-*-

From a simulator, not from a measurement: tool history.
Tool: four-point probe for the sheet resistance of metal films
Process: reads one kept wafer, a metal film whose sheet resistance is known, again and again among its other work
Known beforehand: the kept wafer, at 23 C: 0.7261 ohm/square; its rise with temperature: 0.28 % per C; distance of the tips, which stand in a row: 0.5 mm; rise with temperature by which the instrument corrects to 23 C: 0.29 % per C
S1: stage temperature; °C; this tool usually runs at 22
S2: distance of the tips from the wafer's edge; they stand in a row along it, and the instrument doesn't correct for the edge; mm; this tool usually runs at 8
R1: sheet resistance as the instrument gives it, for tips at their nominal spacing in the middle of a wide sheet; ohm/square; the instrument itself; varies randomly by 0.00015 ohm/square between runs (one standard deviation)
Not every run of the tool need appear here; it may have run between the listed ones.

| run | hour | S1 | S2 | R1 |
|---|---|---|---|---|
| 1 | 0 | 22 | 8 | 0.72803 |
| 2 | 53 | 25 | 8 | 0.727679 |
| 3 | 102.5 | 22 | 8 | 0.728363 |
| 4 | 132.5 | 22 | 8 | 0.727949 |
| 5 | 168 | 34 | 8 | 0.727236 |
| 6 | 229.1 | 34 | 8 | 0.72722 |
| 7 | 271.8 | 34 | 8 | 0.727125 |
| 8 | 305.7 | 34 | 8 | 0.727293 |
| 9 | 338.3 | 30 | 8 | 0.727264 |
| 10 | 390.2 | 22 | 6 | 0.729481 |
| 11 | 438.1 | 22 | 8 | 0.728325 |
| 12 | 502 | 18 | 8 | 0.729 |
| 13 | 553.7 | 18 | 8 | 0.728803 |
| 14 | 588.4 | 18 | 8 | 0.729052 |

-*-

> _ASSIGNED TASK_: Repeat exactly the lines of the data from the first one through the line with "S2: distance of", both of them included.

> _REPLY_:
From a simulator, not from a measurement: tool history.
Tool: four-point probe for the sheet resistance of metal films
Process: reads one kept wafer, a metal film whose sheet resistance is known, again and again among its other work
Known beforehand: the kept wafer, at 23 C: 0.7261 ohm/square; its rise with temperature: 0.28 % per C; distance of the tips, which stand in a row: 0.5 mm; rise with temperature by which the instrument corrects to 23 C: 0.29 % per C
S1: stage temperature; °C; this tool usually runs at 22
S2: distance of the tips from the wafer's edge; they stand in a row along it, and the instrument doesn't correct for the edge; mm; this tool usually runs at 8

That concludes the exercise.